* **WORK INSTRUCTION**
Type out the records that follow, exactly as given.

STORED DATA Start Marker

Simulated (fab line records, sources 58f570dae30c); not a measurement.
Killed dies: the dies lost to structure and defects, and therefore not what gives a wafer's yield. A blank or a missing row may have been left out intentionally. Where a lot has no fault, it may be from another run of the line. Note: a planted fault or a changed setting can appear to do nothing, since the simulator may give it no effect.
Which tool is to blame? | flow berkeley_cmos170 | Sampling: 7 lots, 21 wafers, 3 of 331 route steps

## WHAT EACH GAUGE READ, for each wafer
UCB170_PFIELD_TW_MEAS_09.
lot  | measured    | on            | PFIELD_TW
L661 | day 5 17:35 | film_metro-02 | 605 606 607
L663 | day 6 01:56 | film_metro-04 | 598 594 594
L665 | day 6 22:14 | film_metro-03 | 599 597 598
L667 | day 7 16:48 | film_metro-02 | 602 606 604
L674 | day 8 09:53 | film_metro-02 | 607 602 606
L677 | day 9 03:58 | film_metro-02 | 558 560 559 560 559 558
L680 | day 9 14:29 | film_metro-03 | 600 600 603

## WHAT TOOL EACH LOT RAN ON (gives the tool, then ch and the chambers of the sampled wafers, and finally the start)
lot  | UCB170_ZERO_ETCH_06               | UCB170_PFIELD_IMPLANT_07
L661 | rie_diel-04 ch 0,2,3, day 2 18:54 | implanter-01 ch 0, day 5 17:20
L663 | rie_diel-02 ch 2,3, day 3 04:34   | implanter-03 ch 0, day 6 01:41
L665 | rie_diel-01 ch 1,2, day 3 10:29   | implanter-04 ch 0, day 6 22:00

STORED DATA End Marker

* **ANSWER SPACE**
Simulated (fab line records, sources 58f570dae30c); not a measurement.
Killed dies: the dies lost to structure and defects, and therefore not what gives a wafer's yield. A blank or a missing row may have been left out intentionally. Where a lot has no fault, it may be from another run of the line. Note: a planted fault or a changed setting can appear to do nothing, since the simulator may give it no effect.
Which tool is to blame? | flow berkeley_cmos170 | Sampling: 7 lots, 21 wafers, 3 of 331 route steps

## WHAT EACH GAUGE READ, for each wafer
UCB170_PFIELD_TW_MEAS_09.
lot  | measured    | on            | PFIELD_TW
L661 | day 5 17:35 | film_metro-02 | 605 606 607
L663 | day 6 01:56 | film_metro-04 | 598 594 594
L665 | day 6 22:14 | film_metro-03 | 599 597 598
L667 | day 7 16:48 | film_metro-02 | 602 606 604
L674 | day 8 09:53 | film_metro-02 | 607 602 606
L677 | day 9 03:58 | film_metro-02 | 558 560 559 560 559 558
L680 | day 9 14:29 | film_metro-03 | 600 600 603

## WHAT TOOL EACH LOT RAN ON (gives the tool, then ch and the chambers of the sampled wafers, and finally the start)
lot  | UCB170_ZERO_ETCH_06               | UCB170_PFIELD_IMPLANT_07
L661 | rie_diel-04 ch 0,2,3, day 2 18:54 | implanter-01 ch 0, day 5 17:20
L663 | rie_diel-02 ch 2,3, day 3 04:34   | implanter-03 ch 0, day 6 01:41
L665 | rie_diel-01 ch 1,2, day 3 10:29   | implanter-04 ch 0, day 6 22:00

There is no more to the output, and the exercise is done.